### [Task item]
Starting at the top of the data and ending with the line that holds "Problem report in", transcribe each line exactly; include both ends.

### [The data]
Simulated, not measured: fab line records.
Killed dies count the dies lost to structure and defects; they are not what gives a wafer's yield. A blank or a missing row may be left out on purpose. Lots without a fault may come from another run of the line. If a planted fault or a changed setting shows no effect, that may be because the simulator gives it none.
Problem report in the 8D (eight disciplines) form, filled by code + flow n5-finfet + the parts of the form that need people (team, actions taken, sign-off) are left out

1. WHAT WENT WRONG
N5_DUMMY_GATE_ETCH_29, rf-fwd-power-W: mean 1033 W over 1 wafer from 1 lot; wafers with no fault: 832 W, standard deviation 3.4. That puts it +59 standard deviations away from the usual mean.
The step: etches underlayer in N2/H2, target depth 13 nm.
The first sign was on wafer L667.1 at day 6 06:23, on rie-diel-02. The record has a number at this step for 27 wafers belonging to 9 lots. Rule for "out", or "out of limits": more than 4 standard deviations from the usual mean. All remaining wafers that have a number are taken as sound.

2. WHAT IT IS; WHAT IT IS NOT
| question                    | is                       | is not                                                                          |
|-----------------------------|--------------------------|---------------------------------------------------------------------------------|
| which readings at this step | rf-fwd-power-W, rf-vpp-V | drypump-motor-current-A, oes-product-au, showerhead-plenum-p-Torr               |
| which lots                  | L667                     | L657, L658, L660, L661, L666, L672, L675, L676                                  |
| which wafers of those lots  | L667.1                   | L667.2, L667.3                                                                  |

### [Problem solution]
Simulated, not measured: fab line records.
Killed dies count the dies lost to structure and defects; they are not what gives a wafer's yield. A blank or a missing row may be left out on purpose. Lots without a fault may come from another run of the line. If a planted fault or a changed setting shows no effect, that may be because the simulator gives it none.
Problem report in the 8D (eight disciplines) form, filled by code + flow n5-finfet + the parts of the form that need people (team, actions taken, sign-off) are left out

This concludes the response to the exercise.